▸ EXERCISE: From the top of the records below, return each line exactly, ending with the line that contains "abrasive content of the slurry: abrasive".

▸ DATA FOR ANALYSIS:
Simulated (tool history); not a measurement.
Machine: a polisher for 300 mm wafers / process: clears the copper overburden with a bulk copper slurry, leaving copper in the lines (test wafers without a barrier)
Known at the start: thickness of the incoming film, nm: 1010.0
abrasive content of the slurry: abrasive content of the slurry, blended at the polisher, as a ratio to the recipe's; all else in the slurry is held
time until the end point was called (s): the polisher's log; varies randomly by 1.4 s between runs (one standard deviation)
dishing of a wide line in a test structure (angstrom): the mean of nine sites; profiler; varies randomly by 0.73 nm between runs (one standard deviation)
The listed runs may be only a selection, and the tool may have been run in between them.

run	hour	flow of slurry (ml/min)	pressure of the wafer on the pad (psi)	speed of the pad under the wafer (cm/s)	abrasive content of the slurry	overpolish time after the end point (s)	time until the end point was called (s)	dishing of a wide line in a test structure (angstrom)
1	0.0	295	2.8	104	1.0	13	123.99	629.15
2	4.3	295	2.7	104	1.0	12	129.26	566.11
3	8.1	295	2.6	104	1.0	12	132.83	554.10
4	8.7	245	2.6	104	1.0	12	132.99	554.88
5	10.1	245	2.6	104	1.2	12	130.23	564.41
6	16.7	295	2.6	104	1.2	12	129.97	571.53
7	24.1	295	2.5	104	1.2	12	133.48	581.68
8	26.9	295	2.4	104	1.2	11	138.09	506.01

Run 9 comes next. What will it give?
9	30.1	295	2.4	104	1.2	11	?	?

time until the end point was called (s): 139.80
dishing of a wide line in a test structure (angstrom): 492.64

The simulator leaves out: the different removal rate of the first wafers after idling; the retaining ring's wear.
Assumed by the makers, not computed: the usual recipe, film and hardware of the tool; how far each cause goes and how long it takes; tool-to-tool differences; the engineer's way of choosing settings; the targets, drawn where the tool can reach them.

▸ ANSWER BOX:
Simulated (tool history); not a measurement.
Machine: a polisher for 300 mm wafers / process: clears the copper overburden with a bulk copper slurry, leaving copper in the lines (test wafers without a barrier)
Known at the start: thickness of the incoming film, nm: 1010.0
abrasive content of the slurry: abrasive content of the slurry, blended at the polisher, as a ratio to the recipe's; all else in the slurry is held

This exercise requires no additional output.